» **Required action**
Please start at the first line of the records beneath and quote each line exactly, ending with the line containing "topo map | the image | 16x16 | o high | . low".

» **Data supplied**

◆ ◆ ◆ ◆ ◆ ◆ ◆

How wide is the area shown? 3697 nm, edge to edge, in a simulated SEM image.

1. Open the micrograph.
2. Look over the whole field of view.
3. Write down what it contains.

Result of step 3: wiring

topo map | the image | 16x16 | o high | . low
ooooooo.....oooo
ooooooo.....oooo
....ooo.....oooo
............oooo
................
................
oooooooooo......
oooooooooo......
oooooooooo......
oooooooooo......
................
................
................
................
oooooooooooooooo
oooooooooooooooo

◆ ◆ ◆ ◆ ◆ ◆ ◆

» **Answer section**
How wide is the area shown? 3697 nm, edge to edge, in a simulated SEM image.

1. Open the micrograph.
2. Look over the whole field of view.
3. Write down what it contains.

Result of step 3: wiring

topo map | the image | 16x16 | o high | . low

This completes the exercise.